• Action item: An exact reproduction of all the entries below is required.

• Material supplied:
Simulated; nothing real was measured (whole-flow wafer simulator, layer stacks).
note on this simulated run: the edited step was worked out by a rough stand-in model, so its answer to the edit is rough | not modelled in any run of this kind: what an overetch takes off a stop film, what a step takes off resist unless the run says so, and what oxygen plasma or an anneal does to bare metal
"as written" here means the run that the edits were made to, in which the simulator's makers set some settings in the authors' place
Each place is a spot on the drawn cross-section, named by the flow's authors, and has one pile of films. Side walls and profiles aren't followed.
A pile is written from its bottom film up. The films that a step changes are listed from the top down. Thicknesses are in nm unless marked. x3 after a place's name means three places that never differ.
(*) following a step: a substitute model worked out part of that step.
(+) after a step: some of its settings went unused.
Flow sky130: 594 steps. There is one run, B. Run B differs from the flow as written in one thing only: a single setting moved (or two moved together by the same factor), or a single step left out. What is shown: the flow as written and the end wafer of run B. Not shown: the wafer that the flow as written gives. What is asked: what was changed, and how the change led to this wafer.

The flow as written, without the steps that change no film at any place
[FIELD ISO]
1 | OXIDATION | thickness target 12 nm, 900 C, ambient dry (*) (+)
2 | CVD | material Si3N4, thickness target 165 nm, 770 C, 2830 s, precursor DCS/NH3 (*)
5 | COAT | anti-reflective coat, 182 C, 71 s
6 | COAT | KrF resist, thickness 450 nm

• Exercise output:
Simulated; nothing real was measured (whole-flow wafer simulator, layer stacks).
note on this simulated run: the edited step was worked out by a rough stand-in model, so its answer to the edit is rough | not modelled in any run of this kind: what an overetch takes off a stop film, what a step takes off resist unless the run says so, and what oxygen plasma or an anneal does to bare metal
"as written" here means the run that the edits were made to, in which the simulator's makers set some settings in the authors' place
Each place is a spot on the drawn cross-section, named by the flow's authors, and has one pile of films. Side walls and profiles aren't followed.
A pile is written from its bottom film up. The films that a step changes are listed from the top down. Thicknesses are in nm unless marked. x3 after a place's name means three places that never differ.
(*) following a step: a substitute model worked out part of that step.
(+) after a step: some of its settings went unused.
Flow sky130: 594 steps. There is one run, B. Run B differs from the flow as written in one thing only: a single setting moved (or two moved together by the same factor), or a single step left out. What is shown: the flow as written and the end wafer of run B. Not shown: the wafer that the flow as written gives. What is asked: what was changed, and how the change led to this wafer.

The flow as written, without the steps that change no film at any place
[FIELD ISO]
1 | OXIDATION | thickness target 12 nm, 900 C, ambient dry (*) (+)
2 | CVD | material Si3N4, thickness target 165 nm, 770 C, 2830 s, precursor DCS/NH3 (*)
5 | COAT | anti-reflective coat, 182 C, 71 s
6 | COAT | KrF resist, thickness 450 nm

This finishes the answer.